= = = = =

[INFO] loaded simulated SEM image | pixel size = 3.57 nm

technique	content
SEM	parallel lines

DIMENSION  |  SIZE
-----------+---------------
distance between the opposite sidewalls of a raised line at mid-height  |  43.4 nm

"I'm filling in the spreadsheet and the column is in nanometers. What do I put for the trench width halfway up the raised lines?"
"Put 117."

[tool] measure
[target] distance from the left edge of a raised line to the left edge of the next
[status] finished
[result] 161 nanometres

= = = = =

ACTIVITY => Reproduce exactly the entries above, limited to the lines from the one with "[target] distance from" through the one with "[status] finished", both included.

TASK ANSWER =>
[target] distance from the left edge of a raised line to the left edge of the next
[status] finished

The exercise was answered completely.